— Work order —
Write out only the opening lines of the entries, through the line with "THE DEFECT DESK".

◇ ◇ ◇ ◇ ◇ ◇ ◇

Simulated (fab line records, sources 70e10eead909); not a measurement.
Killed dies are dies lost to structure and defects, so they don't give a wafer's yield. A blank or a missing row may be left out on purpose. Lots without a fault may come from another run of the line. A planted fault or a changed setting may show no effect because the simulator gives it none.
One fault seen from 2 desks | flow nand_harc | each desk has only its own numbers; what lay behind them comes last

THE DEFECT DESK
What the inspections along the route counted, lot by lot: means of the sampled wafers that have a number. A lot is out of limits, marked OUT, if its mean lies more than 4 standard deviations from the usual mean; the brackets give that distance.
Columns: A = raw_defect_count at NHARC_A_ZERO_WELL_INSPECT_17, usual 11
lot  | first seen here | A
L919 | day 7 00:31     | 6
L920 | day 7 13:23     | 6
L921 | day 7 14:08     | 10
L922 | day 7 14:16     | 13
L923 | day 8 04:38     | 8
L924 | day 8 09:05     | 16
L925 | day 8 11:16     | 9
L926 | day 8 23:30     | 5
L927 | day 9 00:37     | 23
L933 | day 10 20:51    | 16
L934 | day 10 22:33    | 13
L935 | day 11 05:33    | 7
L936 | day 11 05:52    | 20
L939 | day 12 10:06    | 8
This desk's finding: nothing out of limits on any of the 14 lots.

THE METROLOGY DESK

◇ ◇ ◇ ◇ ◇ ◇ ◇

— Response —
Simulated (fab line records, sources 70e10eead909); not a measurement.
Killed dies are dies lost to structure and defects, so they don't give a wafer's yield. A blank or a missing row may be left out on purpose. Lots without a fault may come from another run of the line. A planted fault or a changed setting may show no effect because the simulator gives it none.
One fault seen from 2 desks | flow nand_harc | each desk has only its own numbers; what lay behind them comes last

THE DEFECT DESK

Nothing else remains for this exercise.